→ **Task item**
Every record must be repeated precisely as it stands.

→ **Data**
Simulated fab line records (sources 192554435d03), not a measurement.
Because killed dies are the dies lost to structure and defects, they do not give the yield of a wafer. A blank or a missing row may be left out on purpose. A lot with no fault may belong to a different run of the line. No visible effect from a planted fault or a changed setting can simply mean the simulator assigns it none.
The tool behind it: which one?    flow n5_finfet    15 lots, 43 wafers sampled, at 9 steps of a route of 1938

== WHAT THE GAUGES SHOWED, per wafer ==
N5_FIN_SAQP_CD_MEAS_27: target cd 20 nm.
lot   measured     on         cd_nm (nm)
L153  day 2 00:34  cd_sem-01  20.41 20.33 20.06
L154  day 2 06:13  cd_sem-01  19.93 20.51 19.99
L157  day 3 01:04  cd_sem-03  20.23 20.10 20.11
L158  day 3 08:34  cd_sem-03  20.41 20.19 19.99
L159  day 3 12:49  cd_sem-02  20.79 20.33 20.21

→ **Exercise output**
Simulated fab line records (sources 192554435d03), not a measurement.
Because killed dies are the dies lost to structure and defects, they do not give the yield of a wafer. A blank or a missing row may be left out on purpose. A lot with no fault may belong to a different run of the line. No visible effect from a planted fault or a changed setting can simply mean the simulator assigns it none.
The tool behind it: which one?    flow n5_finfet    15 lots, 43 wafers sampled, at 9 steps of a route of 1938

== WHAT THE GAUGES SHOWED, per wafer ==
N5_FIN_SAQP_CD_MEAS_27: target cd 20 nm.
lot   measured     on         cd_nm (nm)
L153  day 2 00:34  cd_sem-01  20.41 20.33 20.06
L154  day 2 06:13  cd_sem-01  19.93 20.51 19.99
L157  day 3 01:04  cd_sem-03  20.23 20.10 20.11
L158  day 3 08:34  cd_sem-03  20.41 20.19 19.99
L159  day 3 12:49  cd_sem-02  20.79 20.33 20.21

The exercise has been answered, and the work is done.